→ **ASSIGNED TASK**
This task calls for every line of the material to be output verbatim.

→ **ENTRIES SHOWN**
--- START ---
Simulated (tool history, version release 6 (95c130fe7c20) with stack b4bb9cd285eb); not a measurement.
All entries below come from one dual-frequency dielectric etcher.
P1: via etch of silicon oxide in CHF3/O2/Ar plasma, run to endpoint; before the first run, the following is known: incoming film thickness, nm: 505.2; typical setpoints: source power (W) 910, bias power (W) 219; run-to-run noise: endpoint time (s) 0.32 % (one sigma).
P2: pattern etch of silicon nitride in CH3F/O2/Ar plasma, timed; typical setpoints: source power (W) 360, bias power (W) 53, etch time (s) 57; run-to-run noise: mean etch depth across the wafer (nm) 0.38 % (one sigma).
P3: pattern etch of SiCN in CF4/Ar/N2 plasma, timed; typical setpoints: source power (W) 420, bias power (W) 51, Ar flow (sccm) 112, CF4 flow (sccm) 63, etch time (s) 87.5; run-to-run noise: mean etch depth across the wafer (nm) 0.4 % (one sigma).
--- END ---

→ **WRITTEN REPLY**
Simulated (tool history, version release 6 (95c130fe7c20) with stack b4bb9cd285eb); not a measurement.
All entries below come from one dual-frequency dielectric etcher.
P1: via etch of silicon oxide in CHF3/O2/Ar plasma, run to endpoint; before the first run, the following is known: incoming film thickness, nm: 505.2; typical setpoints: source power (W) 910, bias power (W) 219; run-to-run noise: endpoint time (s) 0.32 % (one sigma).
P2: pattern etch of silicon nitride in CH3F/O2/Ar plasma, timed; typical setpoints: source power (W) 360, bias power (W) 53, etch time (s) 57; run-to-run noise: mean etch depth across the wafer (nm) 0.38 % (one sigma).
P3: pattern etch of SiCN in CF4/Ar/N2 plasma, timed; typical setpoints: source power (W) 420, bias power (W) 51, Ar flow (sccm) 112, CF4 flow (sccm) 63, etch time (s) 87.5; run-to-run noise: mean etch depth across the wafer (nm) 0.4 % (one sigma).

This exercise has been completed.